*Exercise*: In your reply, reproduce the lines from the first one below to the line containing "or trenches |", inclusive, exactly as they stand.

***

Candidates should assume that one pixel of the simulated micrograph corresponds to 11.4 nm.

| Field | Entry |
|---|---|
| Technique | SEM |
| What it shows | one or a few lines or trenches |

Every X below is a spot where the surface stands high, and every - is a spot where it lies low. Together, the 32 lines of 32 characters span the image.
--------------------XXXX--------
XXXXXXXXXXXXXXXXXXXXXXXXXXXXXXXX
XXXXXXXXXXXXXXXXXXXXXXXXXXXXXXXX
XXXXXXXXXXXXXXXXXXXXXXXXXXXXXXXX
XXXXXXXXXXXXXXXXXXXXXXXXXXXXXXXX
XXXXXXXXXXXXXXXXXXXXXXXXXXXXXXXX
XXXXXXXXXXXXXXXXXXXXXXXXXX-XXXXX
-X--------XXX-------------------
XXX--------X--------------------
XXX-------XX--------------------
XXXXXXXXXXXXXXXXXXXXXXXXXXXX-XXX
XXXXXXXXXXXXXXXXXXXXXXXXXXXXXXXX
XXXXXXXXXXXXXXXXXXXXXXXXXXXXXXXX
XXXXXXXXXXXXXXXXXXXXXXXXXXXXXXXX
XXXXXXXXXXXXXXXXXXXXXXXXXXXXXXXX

***

*Written reply*:
Candidates should assume that one pixel of the simulated micrograph corresponds to 11.4 nm.

| Field | Entry |
|---|---|
| Technique | SEM |
| What it shows | one or a few lines or trenches |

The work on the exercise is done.